Assignment: Copy the data. Keep every character as given.

Dataset extract:
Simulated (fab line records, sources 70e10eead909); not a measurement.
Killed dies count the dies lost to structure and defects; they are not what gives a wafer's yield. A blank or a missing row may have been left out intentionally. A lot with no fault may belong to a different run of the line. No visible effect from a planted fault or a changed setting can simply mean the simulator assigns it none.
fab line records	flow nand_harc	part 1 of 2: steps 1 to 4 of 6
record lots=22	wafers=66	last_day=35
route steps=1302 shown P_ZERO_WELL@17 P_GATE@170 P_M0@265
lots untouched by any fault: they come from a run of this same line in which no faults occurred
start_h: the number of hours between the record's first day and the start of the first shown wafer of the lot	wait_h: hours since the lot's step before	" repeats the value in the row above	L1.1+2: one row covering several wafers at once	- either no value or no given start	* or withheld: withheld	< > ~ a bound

Answer section:
Simulated (fab line records, sources 70e10eead909); not a measurement.
Killed dies count the dies lost to structure and defects; they are not what gives a wafer's yield. A blank or a missing row may have been left out intentionally. A lot with no fault may belong to a different run of the line. No visible effect from a planted fault or a changed setting can simply mean the simulator assigns it none.
fab line records	flow nand_harc	part 1 of 2: steps 1 to 4 of 6
record lots=22	wafers=66	last_day=35
route steps=1302 shown P_ZERO_WELL@17 P_GATE@170 P_M0@265
lots untouched by any fault: they come from a run of this same line in which no faults occurred
start_h: the number of hours between the record's first day and the start of the first shown wafer of the lot	wait_h: hours since the lot's step before	" repeats the value in the row above	L1.1+2: one row covering several wafers at once	- either no value or no given start	* or withheld: withheld	< > ~ a bound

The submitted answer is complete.